===== DATASET RECORDS

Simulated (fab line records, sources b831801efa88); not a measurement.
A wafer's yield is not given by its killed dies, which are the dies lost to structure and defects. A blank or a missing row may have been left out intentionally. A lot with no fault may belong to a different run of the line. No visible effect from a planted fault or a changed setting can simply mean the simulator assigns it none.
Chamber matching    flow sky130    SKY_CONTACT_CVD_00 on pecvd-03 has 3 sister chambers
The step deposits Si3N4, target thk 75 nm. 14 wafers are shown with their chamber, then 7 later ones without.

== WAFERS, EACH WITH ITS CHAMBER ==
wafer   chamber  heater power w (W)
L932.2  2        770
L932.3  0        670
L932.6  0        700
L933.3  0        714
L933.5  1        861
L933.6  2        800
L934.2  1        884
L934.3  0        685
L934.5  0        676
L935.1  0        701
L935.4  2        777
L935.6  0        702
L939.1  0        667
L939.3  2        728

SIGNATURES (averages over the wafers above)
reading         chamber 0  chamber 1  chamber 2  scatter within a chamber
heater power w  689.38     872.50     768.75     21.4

==========

EXERCISE: Beginning with the line containing "3 sister chambers" in the material above, copy every line exactly until you have copied the line containing "within a chamber".

EXERCISE ANSWER:
Chamber matching    flow sky130    SKY_CONTACT_CVD_00 on pecvd-03 has 3 sister chambers
The step deposits Si3N4, target thk 75 nm. 14 wafers are shown with their chamber, then 7 later ones without.

== WAFERS, EACH WITH ITS CHAMBER ==
wafer   chamber  heater power w (W)
L932.2  2        770
L932.3  0        670
L932.6  0        700
L933.3  0        714
L933.5  1        861
L933.6  2        800
L934.2  1        884
L934.3  0        685
L934.5  0        676
L935.1  0        701
L935.4  2        777
L935.6  0        702
L939.1  0        667
L939.3  2        728

SIGNATURES (averages over the wafers above)
reading         chamber 0  chamber 1  chamber 2  scatter within a chamber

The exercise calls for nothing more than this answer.